• **Work item**:
Every entry below is to be copied exactly, with nothing omitted.

• **Extracted data**:
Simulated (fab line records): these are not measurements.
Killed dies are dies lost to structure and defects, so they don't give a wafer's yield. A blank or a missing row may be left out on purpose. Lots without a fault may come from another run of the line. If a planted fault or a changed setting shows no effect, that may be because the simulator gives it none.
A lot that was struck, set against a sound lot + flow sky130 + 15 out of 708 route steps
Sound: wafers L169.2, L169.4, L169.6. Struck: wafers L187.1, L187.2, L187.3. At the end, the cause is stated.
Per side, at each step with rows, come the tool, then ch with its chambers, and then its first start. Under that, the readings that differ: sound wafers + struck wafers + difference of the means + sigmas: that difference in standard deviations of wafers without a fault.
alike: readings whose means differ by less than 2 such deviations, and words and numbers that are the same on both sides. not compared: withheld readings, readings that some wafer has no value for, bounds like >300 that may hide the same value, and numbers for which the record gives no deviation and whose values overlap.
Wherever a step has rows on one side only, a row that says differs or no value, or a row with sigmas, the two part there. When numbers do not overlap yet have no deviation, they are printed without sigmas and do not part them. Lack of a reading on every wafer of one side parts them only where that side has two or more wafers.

• **Exercise response**:
Simulated (fab line records): these are not measurements.
Killed dies are dies lost to structure and defects, so they don't give a wafer's yield. A blank or a missing row may be left out on purpose. Lots without a fault may come from another run of the line. If a planted fault or a changed setting shows no effect, that may be because the simulator gives it none.
A lot that was struck, set against a sound lot + flow sky130 + 15 out of 708 route steps
Sound: wafers L169.2, L169.4, L169.6. Struck: wafers L187.1, L187.2, L187.3. At the end, the cause is stated.
Per side, at each step with rows, come the tool, then ch with its chambers, and then its first start. Under that, the readings that differ: sound wafers + struck wafers + difference of the means + sigmas: that difference in standard deviations of wafers without a fault.
alike: readings whose means differ by less than 2 such deviations, and words and numbers that are the same on both sides. not compared: withheld readings, readings that some wafer has no value for, bounds like >300 that may hide the same value, and numbers for which the record gives no deviation and whose values overlap.
Wherever a step has rows on one side only, a row that says differs or no value, or a row with sigmas, the two part there. When numbers do not overlap yet have no deviation, they are printed without sigmas and do not part them. Lack of a reading on every wafer of one side parts them only where that side has two or more wafers.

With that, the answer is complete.